§ REQUIREMENT
The expected answer is every line of the material, reproduced exactly.

^^^^^^^^^^^^^^^^
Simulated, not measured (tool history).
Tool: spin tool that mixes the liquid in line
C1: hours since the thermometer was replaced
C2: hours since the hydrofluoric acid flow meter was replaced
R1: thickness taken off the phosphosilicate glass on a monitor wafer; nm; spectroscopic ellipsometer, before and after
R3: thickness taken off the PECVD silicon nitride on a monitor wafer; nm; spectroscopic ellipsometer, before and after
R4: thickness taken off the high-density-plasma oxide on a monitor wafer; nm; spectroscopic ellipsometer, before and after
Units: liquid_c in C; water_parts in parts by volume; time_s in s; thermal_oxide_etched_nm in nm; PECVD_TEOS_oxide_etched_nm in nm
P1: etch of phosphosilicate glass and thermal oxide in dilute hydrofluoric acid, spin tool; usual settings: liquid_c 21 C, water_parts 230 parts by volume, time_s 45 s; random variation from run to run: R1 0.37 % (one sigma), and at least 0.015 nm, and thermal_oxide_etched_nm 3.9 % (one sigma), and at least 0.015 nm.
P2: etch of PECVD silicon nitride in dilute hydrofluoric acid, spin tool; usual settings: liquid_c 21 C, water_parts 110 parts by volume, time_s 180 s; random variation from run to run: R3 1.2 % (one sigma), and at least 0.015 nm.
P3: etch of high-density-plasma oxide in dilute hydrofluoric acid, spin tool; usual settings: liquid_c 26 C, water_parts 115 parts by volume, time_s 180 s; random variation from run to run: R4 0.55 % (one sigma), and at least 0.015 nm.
^^^^^^^^^^^^^^^^

§ REPLY
Simulated, not measured (tool history).
Tool: spin tool that mixes the liquid in line
C1: hours since the thermometer was replaced
C2: hours since the hydrofluoric acid flow meter was replaced
R1: thickness taken off the phosphosilicate glass on a monitor wafer; nm; spectroscopic ellipsometer, before and after
R3: thickness taken off the PECVD silicon nitride on a monitor wafer; nm; spectroscopic ellipsometer, before and after
R4: thickness taken off the high-density-plasma oxide on a monitor wafer; nm; spectroscopic ellipsometer, before and after
Units: liquid_c in C; water_parts in parts by volume; time_s in s; thermal_oxide_etched_nm in nm; PECVD_TEOS_oxide_etched_nm in nm
P1: etch of phosphosilicate glass and thermal oxide in dilute hydrofluoric acid, spin tool; usual settings: liquid_c 21 C, water_parts 230 parts by volume, time_s 45 s; random variation from run to run: R1 0.37 % (one sigma), and at least 0.015 nm, and thermal_oxide_etched_nm 3.9 % (one sigma), and at least 0.015 nm.
P2: etch of PECVD silicon nitride in dilute hydrofluoric acid, spin tool; usual settings: liquid_c 21 C, water_parts 110 parts by volume, time_s 180 s; random variation from run to run: R3 1.2 % (one sigma), and at least 0.015 nm.
P3: etch of high-density-plasma oxide in dilute hydrofluoric acid, spin tool; usual settings: liquid_c 26 C, water_parts 115 parts by volume, time_s 180 s; random variation from run to run: R4 0.55 % (one sigma), and at least 0.015 nm.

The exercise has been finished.